======

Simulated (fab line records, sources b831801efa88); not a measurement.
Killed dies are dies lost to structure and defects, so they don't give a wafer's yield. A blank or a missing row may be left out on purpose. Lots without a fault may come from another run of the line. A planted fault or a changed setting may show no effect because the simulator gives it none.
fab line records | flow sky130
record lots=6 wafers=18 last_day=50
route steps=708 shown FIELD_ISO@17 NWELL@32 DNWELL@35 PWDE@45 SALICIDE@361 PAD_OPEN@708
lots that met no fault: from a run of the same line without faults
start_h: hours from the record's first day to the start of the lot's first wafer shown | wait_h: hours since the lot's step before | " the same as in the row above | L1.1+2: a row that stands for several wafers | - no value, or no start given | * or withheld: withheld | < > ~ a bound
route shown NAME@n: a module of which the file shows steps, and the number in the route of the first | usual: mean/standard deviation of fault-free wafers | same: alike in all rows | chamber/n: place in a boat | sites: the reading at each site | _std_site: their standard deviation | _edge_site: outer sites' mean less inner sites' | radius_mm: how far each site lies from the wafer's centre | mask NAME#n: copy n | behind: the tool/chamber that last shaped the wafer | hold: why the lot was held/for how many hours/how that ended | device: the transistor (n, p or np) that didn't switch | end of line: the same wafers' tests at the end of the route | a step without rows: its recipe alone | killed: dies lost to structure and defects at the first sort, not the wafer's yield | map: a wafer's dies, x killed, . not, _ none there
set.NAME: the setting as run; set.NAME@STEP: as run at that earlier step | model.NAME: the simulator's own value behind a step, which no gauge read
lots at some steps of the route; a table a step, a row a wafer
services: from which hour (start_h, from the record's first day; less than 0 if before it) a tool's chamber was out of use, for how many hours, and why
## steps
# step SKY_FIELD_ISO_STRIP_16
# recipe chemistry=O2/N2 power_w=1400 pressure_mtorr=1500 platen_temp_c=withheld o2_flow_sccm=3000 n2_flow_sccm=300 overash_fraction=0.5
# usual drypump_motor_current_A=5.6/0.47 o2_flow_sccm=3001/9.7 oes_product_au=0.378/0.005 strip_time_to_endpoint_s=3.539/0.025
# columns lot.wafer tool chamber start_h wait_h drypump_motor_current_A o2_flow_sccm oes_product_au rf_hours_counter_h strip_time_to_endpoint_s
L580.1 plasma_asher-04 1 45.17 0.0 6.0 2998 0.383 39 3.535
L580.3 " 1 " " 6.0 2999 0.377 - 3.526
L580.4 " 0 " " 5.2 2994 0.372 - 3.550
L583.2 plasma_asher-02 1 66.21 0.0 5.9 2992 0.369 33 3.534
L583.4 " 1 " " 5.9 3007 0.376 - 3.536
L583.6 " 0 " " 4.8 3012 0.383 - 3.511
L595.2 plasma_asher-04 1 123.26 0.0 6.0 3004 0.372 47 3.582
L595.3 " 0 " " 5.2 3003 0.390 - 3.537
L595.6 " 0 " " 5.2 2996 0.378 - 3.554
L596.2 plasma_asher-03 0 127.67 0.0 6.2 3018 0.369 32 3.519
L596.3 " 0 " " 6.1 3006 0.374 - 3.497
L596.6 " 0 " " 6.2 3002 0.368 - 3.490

======

■ Brief: Exactly the lines from the start of the entries through the one bearing "lots that met" are to be output, with both ends included.

■ Response:
Simulated (fab line records, sources b831801efa88); not a measurement.
Killed dies are dies lost to structure and defects, so they don't give a wafer's yield. A blank or a missing row may be left out on purpose. Lots without a fault may come from another run of the line. A planted fault or a changed setting may show no effect because the simulator gives it none.
fab line records | flow sky130
record lots=6 wafers=18 last_day=50
route steps=708 shown FIELD_ISO@17 NWELL@32 DNWELL@35 PWDE@45 SALICIDE@361 PAD_OPEN@708
lots that met no fault: from a run of the same line without faults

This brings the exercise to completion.